------------------------
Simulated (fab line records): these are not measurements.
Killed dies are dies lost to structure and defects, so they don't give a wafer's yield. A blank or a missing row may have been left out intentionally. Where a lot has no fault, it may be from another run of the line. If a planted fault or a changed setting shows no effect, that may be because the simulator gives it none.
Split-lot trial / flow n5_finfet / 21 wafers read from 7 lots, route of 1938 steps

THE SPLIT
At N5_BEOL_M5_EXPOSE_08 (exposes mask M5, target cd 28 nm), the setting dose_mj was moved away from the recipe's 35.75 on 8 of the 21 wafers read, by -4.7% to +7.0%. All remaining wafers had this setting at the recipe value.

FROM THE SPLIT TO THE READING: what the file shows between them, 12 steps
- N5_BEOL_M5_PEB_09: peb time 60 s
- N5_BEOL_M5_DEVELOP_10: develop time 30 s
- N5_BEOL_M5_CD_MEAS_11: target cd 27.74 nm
------------------------

** Work item **
Could you set down every record exactly as given?

** Written response **
Simulated (fab line records): these are not measurements.
Killed dies are dies lost to structure and defects, so they don't give a wafer's yield. A blank or a missing row may have been left out intentionally. Where a lot has no fault, it may be from another run of the line. If a planted fault or a changed setting shows no effect, that may be because the simulator gives it none.
Split-lot trial / flow n5_finfet / 21 wafers read from 7 lots, route of 1938 steps

THE SPLIT
At N5_BEOL_M5_EXPOSE_08 (exposes mask M5, target cd 28 nm), the setting dose_mj was moved away from the recipe's 35.75 on 8 of the 21 wafers read, by -4.7% to +7.0%. All remaining wafers had this setting at the recipe value.

FROM THE SPLIT TO THE READING: what the file shows between them, 12 steps
- N5_BEOL_M5_PEB_09: peb time 60 s
- N5_BEOL_M5_DEVELOP_10: develop time 30 s
- N5_BEOL_M5_CD_MEAS_11: target cd 27.74 nm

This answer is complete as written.